>>

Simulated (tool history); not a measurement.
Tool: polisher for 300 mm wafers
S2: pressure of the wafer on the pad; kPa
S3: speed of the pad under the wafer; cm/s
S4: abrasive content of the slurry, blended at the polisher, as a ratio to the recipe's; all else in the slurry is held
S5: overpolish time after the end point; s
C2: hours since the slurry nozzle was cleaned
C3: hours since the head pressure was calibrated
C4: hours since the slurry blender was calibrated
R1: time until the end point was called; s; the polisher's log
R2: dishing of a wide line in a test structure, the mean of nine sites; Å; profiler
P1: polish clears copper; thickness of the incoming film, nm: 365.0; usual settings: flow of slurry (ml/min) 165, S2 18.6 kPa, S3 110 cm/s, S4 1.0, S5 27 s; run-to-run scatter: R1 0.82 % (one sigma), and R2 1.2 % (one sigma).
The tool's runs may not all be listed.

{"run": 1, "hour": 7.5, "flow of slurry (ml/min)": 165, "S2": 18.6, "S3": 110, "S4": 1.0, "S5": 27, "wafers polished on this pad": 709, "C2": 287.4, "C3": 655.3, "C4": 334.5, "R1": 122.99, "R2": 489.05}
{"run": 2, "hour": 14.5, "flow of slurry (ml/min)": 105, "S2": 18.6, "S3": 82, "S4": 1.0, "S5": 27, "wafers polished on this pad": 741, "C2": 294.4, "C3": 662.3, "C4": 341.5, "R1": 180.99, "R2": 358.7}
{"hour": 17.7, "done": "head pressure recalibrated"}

<<

Retype all of the material, exactly as written.

Written solution ->
Simulated (tool history); not a measurement.
Tool: polisher for 300 mm wafers
S2: pressure of the wafer on the pad; kPa
S3: speed of the pad under the wafer; cm/s
S4: abrasive content of the slurry, blended at the polisher, as a ratio to the recipe's; all else in the slurry is held
S5: overpolish time after the end point; s
C2: hours since the slurry nozzle was cleaned
C3: hours since the head pressure was calibrated
C4: hours since the slurry blender was calibrated
R1: time until the end point was called; s; the polisher's log
R2: dishing of a wide line in a test structure, the mean of nine sites; Å; profiler
P1: polish clears copper; thickness of the incoming film, nm: 365.0; usual settings: flow of slurry (ml/min) 165, S2 18.6 kPa, S3 110 cm/s, S4 1.0, S5 27 s; run-to-run scatter: R1 0.82 % (one sigma), and R2 1.2 % (one sigma).
The tool's runs may not all be listed.

{"run": 1, "hour": 7.5, "flow of slurry (ml/min)": 165, "S2": 18.6, "S3": 110, "S4": 1.0, "S5": 27, "wafers polished on this pad": 709, "C2": 287.4, "C3": 655.3, "C4": 334.5, "R1": 122.99, "R2": 489.05}
{"run": 2, "hour": 14.5, "flow of slurry (ml/min)": 105, "S2": 18.6, "S3": 82, "S4": 1.0, "S5": 27, "wafers polished on this pad": 741, "C2": 294.4, "C3": 662.3, "C4": 341.5, "R1": 180.99, "R2": 358.7}
{"hour": 17.7, "done": "head pressure recalibrated"}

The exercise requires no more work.